[Available data]
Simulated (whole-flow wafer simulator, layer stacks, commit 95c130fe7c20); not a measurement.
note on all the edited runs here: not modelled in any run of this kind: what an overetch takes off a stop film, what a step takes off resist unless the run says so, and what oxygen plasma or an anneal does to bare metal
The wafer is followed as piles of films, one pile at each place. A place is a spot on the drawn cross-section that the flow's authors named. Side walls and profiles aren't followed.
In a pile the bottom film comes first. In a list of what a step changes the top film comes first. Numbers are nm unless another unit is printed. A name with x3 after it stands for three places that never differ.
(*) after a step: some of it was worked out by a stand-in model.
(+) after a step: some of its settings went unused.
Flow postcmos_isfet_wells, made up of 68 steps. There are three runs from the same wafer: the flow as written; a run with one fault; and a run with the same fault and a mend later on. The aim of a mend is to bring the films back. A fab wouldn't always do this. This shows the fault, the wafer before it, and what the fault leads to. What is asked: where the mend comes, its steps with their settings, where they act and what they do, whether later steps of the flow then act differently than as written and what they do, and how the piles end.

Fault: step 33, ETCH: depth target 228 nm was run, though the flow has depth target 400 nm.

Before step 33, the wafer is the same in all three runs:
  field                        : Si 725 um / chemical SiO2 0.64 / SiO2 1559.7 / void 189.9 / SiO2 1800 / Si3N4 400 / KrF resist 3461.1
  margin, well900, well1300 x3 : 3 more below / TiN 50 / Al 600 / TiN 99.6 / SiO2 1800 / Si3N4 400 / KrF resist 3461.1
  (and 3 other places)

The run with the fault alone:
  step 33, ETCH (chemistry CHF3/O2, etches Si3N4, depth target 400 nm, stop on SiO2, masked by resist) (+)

[Assignment]
Take the entries above and set them all down again exactly as they read.

[Exercise response]
Simulated (whole-flow wafer simulator, layer stacks, commit 95c130fe7c20); not a measurement.
note on all the edited runs here: not modelled in any run of this kind: what an overetch takes off a stop film, what a step takes off resist unless the run says so, and what oxygen plasma or an anneal does to bare metal
The wafer is followed as piles of films, one pile at each place. A place is a spot on the drawn cross-section that the flow's authors named. Side walls and profiles aren't followed.
In a pile the bottom film comes first. In a list of what a step changes the top film comes first. Numbers are nm unless another unit is printed. A name with x3 after it stands for three places that never differ.
(*) after a step: some of it was worked out by a stand-in model.
(+) after a step: some of its settings went unused.
Flow postcmos_isfet_wells, made up of 68 steps. There are three runs from the same wafer: the flow as written; a run with one fault; and a run with the same fault and a mend later on. The aim of a mend is to bring the films back. A fab wouldn't always do this. This shows the fault, the wafer before it, and what the fault leads to. What is asked: where the mend comes, its steps with their settings, where they act and what they do, whether later steps of the flow then act differently than as written and what they do, and how the piles end.

Fault: step 33, ETCH: depth target 228 nm was run, though the flow has depth target 400 nm.

Before step 33, the wafer is the same in all three runs:
  field                        : Si 725 um / chemical SiO2 0.64 / SiO2 1559.7 / void 189.9 / SiO2 1800 / Si3N4 400 / KrF resist 3461.1
  margin, well900, well1300 x3 : 3 more below / TiN 50 / Al 600 / TiN 99.6 / SiO2 1800 / Si3N4 400 / KrF resist 3461.1
  (and 3 other places)

The run with the fault alone:
  step 33, ETCH (chemistry CHF3/O2, etches Si3N4, depth target 400 nm, stop on SiO2, masked by resist) (+)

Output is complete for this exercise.